**DATA PROVIDED:**

----------

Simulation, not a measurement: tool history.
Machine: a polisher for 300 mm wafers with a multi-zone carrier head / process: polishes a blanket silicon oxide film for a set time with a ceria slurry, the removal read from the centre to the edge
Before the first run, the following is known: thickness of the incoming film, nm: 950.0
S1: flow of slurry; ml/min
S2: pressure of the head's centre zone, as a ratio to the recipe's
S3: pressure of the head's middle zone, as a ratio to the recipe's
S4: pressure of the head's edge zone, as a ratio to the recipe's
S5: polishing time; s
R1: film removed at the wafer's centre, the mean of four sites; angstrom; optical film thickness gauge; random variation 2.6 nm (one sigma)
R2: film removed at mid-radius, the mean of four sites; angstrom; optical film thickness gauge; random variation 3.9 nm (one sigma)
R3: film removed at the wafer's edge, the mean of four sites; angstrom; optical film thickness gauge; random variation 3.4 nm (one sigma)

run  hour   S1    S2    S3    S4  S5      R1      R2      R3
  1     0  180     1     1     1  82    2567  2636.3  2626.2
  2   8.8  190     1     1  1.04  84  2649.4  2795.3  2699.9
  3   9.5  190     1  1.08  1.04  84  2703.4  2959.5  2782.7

----------

**WORK TASK:** The full listing above should be reproduced exactly.

**WRITTEN SOLUTION:**
Simulation, not a measurement: tool history.
Machine: a polisher for 300 mm wafers with a multi-zone carrier head / process: polishes a blanket silicon oxide film for a set time with a ceria slurry, the removal read from the centre to the edge
Before the first run, the following is known: thickness of the incoming film, nm: 950.0
S1: flow of slurry; ml/min
S2: pressure of the head's centre zone, as a ratio to the recipe's
S3: pressure of the head's middle zone, as a ratio to the recipe's
S4: pressure of the head's edge zone, as a ratio to the recipe's
S5: polishing time; s
R1: film removed at the wafer's centre, the mean of four sites; angstrom; optical film thickness gauge; random variation 2.6 nm (one sigma)
R2: film removed at mid-radius, the mean of four sites; angstrom; optical film thickness gauge; random variation 3.9 nm (one sigma)
R3: film removed at the wafer's edge, the mean of four sites; angstrom; optical film thickness gauge; random variation 3.4 nm (one sigma)

run  hour   S1    S2    S3    S4  S5      R1      R2      R3
  1     0  180     1     1     1  82    2567  2636.3  2626.2
  2   8.8  190     1     1  1.04  84  2649.4  2795.3  2699.9
  3   9.5  190     1  1.08  1.04  84  2703.4  2959.5  2782.7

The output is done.